== Activity ==
The line containing "3. SUSPECTS, AND WHAT RULES EACH OUT" marks the end: write out exactly every line from the first line of the data below through that line, and only those.

··········

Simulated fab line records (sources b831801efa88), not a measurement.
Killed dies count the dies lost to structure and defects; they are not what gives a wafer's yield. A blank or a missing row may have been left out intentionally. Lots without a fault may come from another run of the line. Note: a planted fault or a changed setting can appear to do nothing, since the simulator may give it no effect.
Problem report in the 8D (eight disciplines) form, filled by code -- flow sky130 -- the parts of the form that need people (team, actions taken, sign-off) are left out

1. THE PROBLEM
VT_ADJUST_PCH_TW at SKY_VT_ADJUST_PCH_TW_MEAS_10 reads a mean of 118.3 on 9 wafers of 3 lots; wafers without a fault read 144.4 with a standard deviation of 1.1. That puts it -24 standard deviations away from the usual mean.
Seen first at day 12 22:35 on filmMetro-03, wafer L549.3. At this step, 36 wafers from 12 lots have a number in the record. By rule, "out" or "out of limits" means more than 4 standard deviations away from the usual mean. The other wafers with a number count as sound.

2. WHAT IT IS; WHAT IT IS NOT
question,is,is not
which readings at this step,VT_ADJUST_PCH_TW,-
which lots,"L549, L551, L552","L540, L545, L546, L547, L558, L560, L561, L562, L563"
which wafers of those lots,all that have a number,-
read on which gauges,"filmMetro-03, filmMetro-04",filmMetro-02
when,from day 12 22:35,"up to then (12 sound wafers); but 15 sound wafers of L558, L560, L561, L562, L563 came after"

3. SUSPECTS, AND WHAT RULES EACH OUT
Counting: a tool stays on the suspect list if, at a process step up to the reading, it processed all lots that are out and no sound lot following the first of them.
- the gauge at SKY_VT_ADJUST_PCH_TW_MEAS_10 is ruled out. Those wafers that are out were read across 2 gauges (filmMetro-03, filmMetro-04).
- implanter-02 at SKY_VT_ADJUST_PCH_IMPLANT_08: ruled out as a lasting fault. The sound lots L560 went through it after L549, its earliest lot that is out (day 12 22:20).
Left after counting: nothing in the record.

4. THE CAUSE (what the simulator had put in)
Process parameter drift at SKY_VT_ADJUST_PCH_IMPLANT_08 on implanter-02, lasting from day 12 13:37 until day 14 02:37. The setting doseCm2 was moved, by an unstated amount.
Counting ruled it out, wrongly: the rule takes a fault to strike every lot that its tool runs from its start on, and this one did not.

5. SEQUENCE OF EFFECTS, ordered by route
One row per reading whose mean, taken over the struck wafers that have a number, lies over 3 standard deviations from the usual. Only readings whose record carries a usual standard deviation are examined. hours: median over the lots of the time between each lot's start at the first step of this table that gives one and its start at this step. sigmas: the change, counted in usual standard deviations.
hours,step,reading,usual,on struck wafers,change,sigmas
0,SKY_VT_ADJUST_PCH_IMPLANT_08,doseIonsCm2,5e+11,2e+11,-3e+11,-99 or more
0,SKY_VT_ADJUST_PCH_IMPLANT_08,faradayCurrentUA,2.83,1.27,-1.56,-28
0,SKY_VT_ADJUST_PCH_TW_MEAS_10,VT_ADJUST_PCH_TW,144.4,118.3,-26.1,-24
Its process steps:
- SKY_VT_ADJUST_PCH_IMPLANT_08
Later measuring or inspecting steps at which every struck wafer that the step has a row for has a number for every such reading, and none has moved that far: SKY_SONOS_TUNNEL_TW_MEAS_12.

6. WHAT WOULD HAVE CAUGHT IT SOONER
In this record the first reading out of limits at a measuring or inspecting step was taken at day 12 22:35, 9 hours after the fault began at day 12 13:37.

··········

== Result ==
Simulated fab line records (sources b831801efa88), not a measurement.
Killed dies count the dies lost to structure and defects; they are not what gives a wafer's yield. A blank or a missing row may have been left out intentionally. Lots without a fault may come from another run of the line. Note: a planted fault or a changed setting can appear to do nothing, since the simulator may give it no effect.
Problem report in the 8D (eight disciplines) form, filled by code -- flow sky130 -- the parts of the form that need people (team, actions taken, sign-off) are left out

1. THE PROBLEM
VT_ADJUST_PCH_TW at SKY_VT_ADJUST_PCH_TW_MEAS_10 reads a mean of 118.3 on 9 wafers of 3 lots; wafers without a fault read 144.4 with a standard deviation of 1.1. That puts it -24 standard deviations away from the usual mean.
Seen first at day 12 22:35 on filmMetro-03, wafer L549.3. At this step, 36 wafers from 12 lots have a number in the record. By rule, "out" or "out of limits" means more than 4 standard deviations away from the usual mean. The other wafers with a number count as sound.

2. WHAT IT IS; WHAT IT IS NOT
question,is,is not
which readings at this step,VT_ADJUST_PCH_TW,-
which lots,"L549, L551, L552","L540, L545, L546, L547, L558, L560, L561, L562, L563"
which wafers of those lots,all that have a number,-
read on which gauges,"filmMetro-03, filmMetro-04",filmMetro-02
when,from day 12 22:35,"up to then (12 sound wafers); but 15 sound wafers of L558, L560, L561, L562, L563 came after"

3. SUSPECTS, AND WHAT RULES EACH OUT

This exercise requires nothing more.